━━━━━━

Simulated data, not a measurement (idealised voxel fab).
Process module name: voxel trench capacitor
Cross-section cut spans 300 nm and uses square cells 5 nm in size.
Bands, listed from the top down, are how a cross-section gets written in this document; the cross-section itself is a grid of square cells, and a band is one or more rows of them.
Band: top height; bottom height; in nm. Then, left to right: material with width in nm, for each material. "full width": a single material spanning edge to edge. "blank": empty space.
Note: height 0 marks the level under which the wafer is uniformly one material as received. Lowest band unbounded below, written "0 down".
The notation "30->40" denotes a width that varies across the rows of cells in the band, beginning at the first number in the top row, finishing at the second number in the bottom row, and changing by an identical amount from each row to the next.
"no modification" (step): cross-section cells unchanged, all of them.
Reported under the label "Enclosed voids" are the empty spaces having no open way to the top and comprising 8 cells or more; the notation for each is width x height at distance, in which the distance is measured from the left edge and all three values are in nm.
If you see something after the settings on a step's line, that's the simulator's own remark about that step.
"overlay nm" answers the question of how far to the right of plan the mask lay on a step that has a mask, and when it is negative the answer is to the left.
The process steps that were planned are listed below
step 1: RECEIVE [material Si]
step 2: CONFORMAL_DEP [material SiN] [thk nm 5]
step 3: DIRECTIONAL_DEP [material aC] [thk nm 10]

━━━━━━

Required action:
Could you output every record above exactly as written?

Written solution:
Simulated data, not a measurement (idealised voxel fab).
Process module name: voxel trench capacitor
Cross-section cut spans 300 nm and uses square cells 5 nm in size.
Bands, listed from the top down, are how a cross-section gets written in this document; the cross-section itself is a grid of square cells, and a band is one or more rows of them.
Band: top height; bottom height; in nm. Then, left to right: material with width in nm, for each material. "full width": a single material spanning edge to edge. "blank": empty space.
Note: height 0 marks the level under which the wafer is uniformly one material as received. Lowest band unbounded below, written "0 down".
The notation "30->40" denotes a width that varies across the rows of cells in the band, beginning at the first number in the top row, finishing at the second number in the bottom row, and changing by an identical amount from each row to the next.
"no modification" (step): cross-section cells unchanged, all of them.
Reported under the label "Enclosed voids" are the empty spaces having no open way to the top and comprising 8 cells or more; the notation for each is width x height at distance, in which the distance is measured from the left edge and all three values are in nm.
If you see something after the settings on a step's line, that's the simulator's own remark about that step.
"overlay nm" answers the question of how far to the right of plan the mask lay on a step that has a mask, and when it is negative the answer is to the left.
The process steps that were planned are listed below
step 1: RECEIVE [material Si]
step 2: CONFORMAL_DEP [material SiN] [thk nm 5]
step 3: DIRECTIONAL_DEP [material aC] [thk nm 10]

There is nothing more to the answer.